BRIEF: Write out the data below exactly, beginning with the first line and ending once the line that has "feature,value,unit" is written.

#####

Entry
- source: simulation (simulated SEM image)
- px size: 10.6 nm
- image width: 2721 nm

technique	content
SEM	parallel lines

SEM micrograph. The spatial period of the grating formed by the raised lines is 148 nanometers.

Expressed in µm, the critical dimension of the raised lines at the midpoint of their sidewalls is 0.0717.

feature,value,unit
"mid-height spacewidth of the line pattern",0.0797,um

#####

TASK RESULT:
Entry
- source: simulation (simulated SEM image)
- px size: 10.6 nm
- image width: 2721 nm

technique	content
SEM	parallel lines

SEM micrograph. The spatial period of the grating formed by the raised lines is 148 nanometers.

Expressed in µm, the critical dimension of the raised lines at the midpoint of their sidewalls is 0.0717.

feature,value,unit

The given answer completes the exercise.